EXTRACTED DATA START

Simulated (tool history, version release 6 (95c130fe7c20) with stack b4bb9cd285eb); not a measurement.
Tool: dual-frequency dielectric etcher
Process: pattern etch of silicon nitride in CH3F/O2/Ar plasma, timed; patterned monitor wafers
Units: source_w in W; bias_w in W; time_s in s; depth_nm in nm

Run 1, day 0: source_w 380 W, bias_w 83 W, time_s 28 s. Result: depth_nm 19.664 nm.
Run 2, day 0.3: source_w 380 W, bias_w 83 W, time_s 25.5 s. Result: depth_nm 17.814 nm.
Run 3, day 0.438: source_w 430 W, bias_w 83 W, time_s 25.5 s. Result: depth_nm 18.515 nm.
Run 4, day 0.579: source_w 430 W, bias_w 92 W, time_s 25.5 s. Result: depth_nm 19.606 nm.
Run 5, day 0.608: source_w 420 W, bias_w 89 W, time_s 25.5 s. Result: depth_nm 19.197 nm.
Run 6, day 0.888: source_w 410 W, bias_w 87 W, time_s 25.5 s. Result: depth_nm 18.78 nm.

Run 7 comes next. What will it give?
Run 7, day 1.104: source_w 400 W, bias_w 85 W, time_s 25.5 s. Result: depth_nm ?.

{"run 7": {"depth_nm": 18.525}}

EXTRACTED DATA END

ASSIGNMENT:
In the entries above, the lines from the one bearing "Run 4, day 0.579: source_w" up to and including the one bearing "Run 7, day 1.104: source_w" should be transcribed exactly; no other line is wanted.

EXERCISE SOLUTION:
Run 4, day 0.579: source_w 430 W, bias_w 92 W, time_s 25.5 s. Result: depth_nm 19.606 nm.
Run 5, day 0.608: source_w 420 W, bias_w 89 W, time_s 25.5 s. Result: depth_nm 19.197 nm.
Run 6, day 0.888: source_w 410 W, bias_w 87 W, time_s 25.5 s. Result: depth_nm 18.78 nm.

Run 7 comes next. What will it give?
Run 7, day 1.104: source_w 400 W, bias_w 85 W, time_s 25.5 s. Result: depth_nm ?.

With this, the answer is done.